■ ASSIGNED TASK ■
The required output is every entry below, copied exactly.

■ ENTRIES PROVIDED ■
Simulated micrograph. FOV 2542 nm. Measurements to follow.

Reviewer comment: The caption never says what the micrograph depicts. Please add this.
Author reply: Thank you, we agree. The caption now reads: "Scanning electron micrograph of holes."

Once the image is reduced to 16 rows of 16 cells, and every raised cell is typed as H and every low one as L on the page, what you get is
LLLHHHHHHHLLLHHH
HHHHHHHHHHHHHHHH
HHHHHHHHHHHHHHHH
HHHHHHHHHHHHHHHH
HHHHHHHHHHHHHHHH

■ PROBLEM SOLUTION ■
Simulated micrograph. FOV 2542 nm. Measurements to follow.

Reviewer comment: The caption never says what the micrograph depicts. Please add this.
Author reply: Thank you, we agree. The caption now reads: "Scanning electron micrograph of holes."

Once the image is reduced to 16 rows of 16 cells, and every raised cell is typed as H and every low one as L on the page, what you get is
LLLHHHHHHHLLLHHH
HHHHHHHHHHHHHHHH
HHHHHHHHHHHHHHHH
HHHHHHHHHHHHHHHH
HHHHHHHHHHHHHHHH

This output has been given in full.